• _Data section_
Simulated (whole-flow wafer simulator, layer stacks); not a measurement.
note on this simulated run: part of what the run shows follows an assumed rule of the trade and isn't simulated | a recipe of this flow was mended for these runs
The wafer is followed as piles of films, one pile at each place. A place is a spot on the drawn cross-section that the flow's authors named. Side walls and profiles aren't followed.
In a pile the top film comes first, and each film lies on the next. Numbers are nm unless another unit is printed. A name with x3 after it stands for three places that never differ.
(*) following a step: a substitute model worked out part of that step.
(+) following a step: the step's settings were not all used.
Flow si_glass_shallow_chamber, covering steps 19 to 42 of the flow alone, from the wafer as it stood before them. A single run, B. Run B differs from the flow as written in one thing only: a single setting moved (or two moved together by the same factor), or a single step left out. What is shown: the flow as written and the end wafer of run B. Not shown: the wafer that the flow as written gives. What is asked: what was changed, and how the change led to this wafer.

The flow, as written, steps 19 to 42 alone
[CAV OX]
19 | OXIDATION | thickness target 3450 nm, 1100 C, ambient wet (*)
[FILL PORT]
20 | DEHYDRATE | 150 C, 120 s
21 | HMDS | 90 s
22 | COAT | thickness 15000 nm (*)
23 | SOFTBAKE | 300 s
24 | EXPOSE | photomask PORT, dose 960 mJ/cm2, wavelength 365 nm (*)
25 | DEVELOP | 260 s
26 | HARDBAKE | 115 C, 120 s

• _Work item_
Please give again the lines above between the line holding "[FILL PORT]" and the line holding "25 | DEVELOP | 260 s", inclusive, exactly as they are and with nothing added.

• _Task response_
[FILL PORT]
20 | DEHYDRATE | 150 C, 120 s
21 | HMDS | 90 s
22 | COAT | thickness 15000 nm (*)
23 | SOFTBAKE | 300 s
24 | EXPOSE | photomask PORT, dose 960 mJ/cm2, wavelength 365 nm (*)
25 | DEVELOP | 260 s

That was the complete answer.